• Assigned task
For the entries below, print exactly the lines between the line holding "L105;day 15 22:26;film_metro-01;142.8" and the line holding "WHICH TOOL EACH LOT WENT THROUGH", inclusive, and nothing else.

─── Supplied information

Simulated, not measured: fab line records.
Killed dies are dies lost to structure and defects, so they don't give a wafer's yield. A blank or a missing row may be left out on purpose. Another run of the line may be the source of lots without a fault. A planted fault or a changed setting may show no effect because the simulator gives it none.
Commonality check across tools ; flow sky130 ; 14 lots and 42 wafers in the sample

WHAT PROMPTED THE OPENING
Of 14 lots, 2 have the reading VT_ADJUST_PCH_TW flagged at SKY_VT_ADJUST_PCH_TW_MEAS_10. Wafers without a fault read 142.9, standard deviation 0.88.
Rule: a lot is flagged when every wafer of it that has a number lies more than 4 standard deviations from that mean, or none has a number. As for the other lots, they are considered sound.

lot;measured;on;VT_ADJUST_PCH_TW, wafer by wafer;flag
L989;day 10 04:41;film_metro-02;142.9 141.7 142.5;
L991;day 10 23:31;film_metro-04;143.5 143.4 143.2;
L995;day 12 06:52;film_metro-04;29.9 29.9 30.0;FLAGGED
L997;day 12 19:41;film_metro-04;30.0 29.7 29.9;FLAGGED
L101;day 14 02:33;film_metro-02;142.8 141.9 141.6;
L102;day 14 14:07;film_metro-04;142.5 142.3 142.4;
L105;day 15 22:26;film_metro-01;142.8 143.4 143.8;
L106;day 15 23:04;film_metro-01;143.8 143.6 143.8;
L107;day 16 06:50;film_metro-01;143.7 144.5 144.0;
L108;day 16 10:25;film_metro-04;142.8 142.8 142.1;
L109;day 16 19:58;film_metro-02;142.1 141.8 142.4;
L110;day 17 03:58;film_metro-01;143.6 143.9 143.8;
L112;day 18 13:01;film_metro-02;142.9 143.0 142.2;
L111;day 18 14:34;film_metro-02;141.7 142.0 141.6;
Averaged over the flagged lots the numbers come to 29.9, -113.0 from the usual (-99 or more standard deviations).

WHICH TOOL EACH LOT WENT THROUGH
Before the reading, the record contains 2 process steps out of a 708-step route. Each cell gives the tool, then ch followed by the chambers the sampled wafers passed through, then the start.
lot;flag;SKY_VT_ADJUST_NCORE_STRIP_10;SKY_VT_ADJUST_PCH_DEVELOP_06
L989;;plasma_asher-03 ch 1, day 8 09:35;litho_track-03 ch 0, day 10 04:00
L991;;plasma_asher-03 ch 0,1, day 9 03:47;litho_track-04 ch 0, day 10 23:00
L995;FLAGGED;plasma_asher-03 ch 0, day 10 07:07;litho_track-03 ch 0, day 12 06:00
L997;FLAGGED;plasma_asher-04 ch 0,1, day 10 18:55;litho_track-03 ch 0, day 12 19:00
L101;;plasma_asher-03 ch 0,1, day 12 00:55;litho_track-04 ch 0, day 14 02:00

──────

• Written answer
L105;day 15 22:26;film_metro-01;142.8 143.4 143.8;
L106;day 15 23:04;film_metro-01;143.8 143.6 143.8;
L107;day 16 06:50;film_metro-01;143.7 144.5 144.0;
L108;day 16 10:25;film_metro-04;142.8 142.8 142.1;
L109;day 16 19:58;film_metro-02;142.1 141.8 142.4;
L110;day 17 03:58;film_metro-01;143.6 143.9 143.8;
L112;day 18 13:01;film_metro-02;142.9 143.0 142.2;
L111;day 18 14:34;film_metro-02;141.7 142.0 141.6;
Averaged over the flagged lots the numbers come to 29.9, -113.0 from the usual (-99 or more standard deviations).

WHICH TOOL EACH LOT WENT THROUGH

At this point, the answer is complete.